- _Work order_
Please repeat every entry, keeping each one exactly the same.

- _Dataset extract_
········

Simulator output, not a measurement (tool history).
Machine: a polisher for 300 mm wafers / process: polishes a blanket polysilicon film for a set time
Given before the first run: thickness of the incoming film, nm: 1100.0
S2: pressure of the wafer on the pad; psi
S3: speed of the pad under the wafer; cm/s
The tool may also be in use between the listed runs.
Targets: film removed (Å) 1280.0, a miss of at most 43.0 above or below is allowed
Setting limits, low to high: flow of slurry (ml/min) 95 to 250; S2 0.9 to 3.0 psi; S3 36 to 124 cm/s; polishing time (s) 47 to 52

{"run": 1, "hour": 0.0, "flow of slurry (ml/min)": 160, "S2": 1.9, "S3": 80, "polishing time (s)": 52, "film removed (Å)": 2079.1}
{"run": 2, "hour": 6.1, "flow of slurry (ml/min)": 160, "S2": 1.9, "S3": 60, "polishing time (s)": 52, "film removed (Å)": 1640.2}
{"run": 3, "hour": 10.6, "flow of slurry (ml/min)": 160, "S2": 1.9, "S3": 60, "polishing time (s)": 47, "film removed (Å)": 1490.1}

········

- _Written reply_
Simulator output, not a measurement (tool history).
Machine: a polisher for 300 mm wafers / process: polishes a blanket polysilicon film for a set time
Given before the first run: thickness of the incoming film, nm: 1100.0
S2: pressure of the wafer on the pad; psi
S3: speed of the pad under the wafer; cm/s
The tool may also be in use between the listed runs.
Targets: film removed (Å) 1280.0, a miss of at most 43.0 above or below is allowed
Setting limits, low to high: flow of slurry (ml/min) 95 to 250; S2 0.9 to 3.0 psi; S3 36 to 124 cm/s; polishing time (s) 47 to 52

{"run": 1, "hour": 0.0, "flow of slurry (ml/min)": 160, "S2": 1.9, "S3": 80, "polishing time (s)": 52, "film removed (Å)": 2079.1}
{"run": 2, "hour": 6.1, "flow of slurry (ml/min)": 160, "S2": 1.9, "S3": 60, "polishing time (s)": 52, "film removed (Å)": 1640.2}
{"run": 3, "hour": 10.6, "flow of slurry (ml/min)": 160, "S2": 1.9, "S3": 60, "polishing time (s)": 47, "film removed (Å)": 1490.1}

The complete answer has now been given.